● **EXERCISE**
Exactly the lines from the top of the records below through the one containing "read on which" must be set down, with no line added or dropped.

(THE DATA Opens)

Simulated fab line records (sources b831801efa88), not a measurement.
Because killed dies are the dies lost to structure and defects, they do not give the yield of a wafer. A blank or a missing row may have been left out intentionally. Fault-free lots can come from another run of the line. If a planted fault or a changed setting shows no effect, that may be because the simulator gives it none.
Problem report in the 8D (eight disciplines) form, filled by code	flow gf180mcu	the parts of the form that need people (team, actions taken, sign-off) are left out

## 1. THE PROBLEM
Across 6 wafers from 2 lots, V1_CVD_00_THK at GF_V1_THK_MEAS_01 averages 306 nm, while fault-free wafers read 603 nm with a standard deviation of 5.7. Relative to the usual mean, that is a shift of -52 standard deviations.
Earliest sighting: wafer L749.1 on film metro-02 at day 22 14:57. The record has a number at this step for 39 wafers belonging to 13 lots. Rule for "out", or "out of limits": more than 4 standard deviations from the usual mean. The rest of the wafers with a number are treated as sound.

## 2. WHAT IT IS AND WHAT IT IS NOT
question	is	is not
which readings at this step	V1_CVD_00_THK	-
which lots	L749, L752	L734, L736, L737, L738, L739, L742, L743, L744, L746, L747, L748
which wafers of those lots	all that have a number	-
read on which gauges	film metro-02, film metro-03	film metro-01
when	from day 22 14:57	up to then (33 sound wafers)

(THE DATA Closes)

● **TASK SOLUTION**
Simulated fab line records (sources b831801efa88), not a measurement.
Because killed dies are the dies lost to structure and defects, they do not give the yield of a wafer. A blank or a missing row may have been left out intentionally. Fault-free lots can come from another run of the line. If a planted fault or a changed setting shows no effect, that may be because the simulator gives it none.
Problem report in the 8D (eight disciplines) form, filled by code	flow gf180mcu	the parts of the form that need people (team, actions taken, sign-off) are left out

## 1. THE PROBLEM
Across 6 wafers from 2 lots, V1_CVD_00_THK at GF_V1_THK_MEAS_01 averages 306 nm, while fault-free wafers read 603 nm with a standard deviation of 5.7. Relative to the usual mean, that is a shift of -52 standard deviations.
Earliest sighting: wafer L749.1 on film metro-02 at day 22 14:57. The record has a number at this step for 39 wafers belonging to 13 lots. Rule for "out", or "out of limits": more than 4 standard deviations from the usual mean. The rest of the wafers with a number are treated as sound.

## 2. WHAT IT IS AND WHAT IT IS NOT
question	is	is not
which readings at this step	V1_CVD_00_THK	-
which lots	L749, L752	L734, L736, L737, L738, L739, L742, L743, L744, L746, L747, L748
which wafers of those lots	all that have a number	-
read on which gauges	film metro-02, film metro-03	film metro-01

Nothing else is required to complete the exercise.